**Exercise data**
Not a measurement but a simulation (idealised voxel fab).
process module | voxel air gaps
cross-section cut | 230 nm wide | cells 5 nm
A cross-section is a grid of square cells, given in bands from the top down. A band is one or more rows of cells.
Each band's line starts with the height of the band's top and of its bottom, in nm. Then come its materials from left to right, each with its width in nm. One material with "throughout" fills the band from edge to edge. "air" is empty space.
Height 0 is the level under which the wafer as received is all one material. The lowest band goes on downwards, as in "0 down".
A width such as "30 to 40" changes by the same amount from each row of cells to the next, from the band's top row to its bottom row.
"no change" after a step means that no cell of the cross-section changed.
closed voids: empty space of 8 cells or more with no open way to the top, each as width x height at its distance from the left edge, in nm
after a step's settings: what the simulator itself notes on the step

**Assigned task**
Make an exact copy of the material above.

**Exercise result**
Not a measurement but a simulation (idealised voxel fab).
process module | voxel air gaps
cross-section cut | 230 nm wide | cells 5 nm
A cross-section is a grid of square cells, given in bands from the top down. A band is one or more rows of cells.
Each band's line starts with the height of the band's top and of its bottom, in nm. Then come its materials from left to right, each with its width in nm. One material with "throughout" fills the band from edge to edge. "air" is empty space.
Height 0 is the level under which the wafer as received is all one material. The lowest band goes on downwards, as in "0 down".
A width such as "30 to 40" changes by the same amount from each row of cells to the next, from the band's top row to its bottom row.
"no change" after a step means that no cell of the cross-section changed.
closed voids: empty space of 8 cells or more with no open way to the top, each as width x height at its distance from the left edge, in nm
after a step's settings: what the simulator itself notes on the step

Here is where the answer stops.